Start of EXTRACTED ENTRIES

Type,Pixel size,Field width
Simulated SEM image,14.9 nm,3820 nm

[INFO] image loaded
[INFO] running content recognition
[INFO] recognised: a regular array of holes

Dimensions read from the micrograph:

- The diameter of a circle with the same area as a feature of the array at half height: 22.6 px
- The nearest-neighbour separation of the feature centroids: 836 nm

End of EXTRACTED ENTRIES

Each of the entries above needs to be given again exactly.

§ **WRITTEN REPLY**:
Type,Pixel size,Field width
Simulated SEM image,14.9 nm,3820 nm

[INFO] image loaded
[INFO] running content recognition
[INFO] recognised: a regular array of holes

Dimensions read from the micrograph:

- The diameter of a circle with the same area as a feature of the array at half height: 22.6 px
- The nearest-neighbour separation of the feature centroids: 836 nm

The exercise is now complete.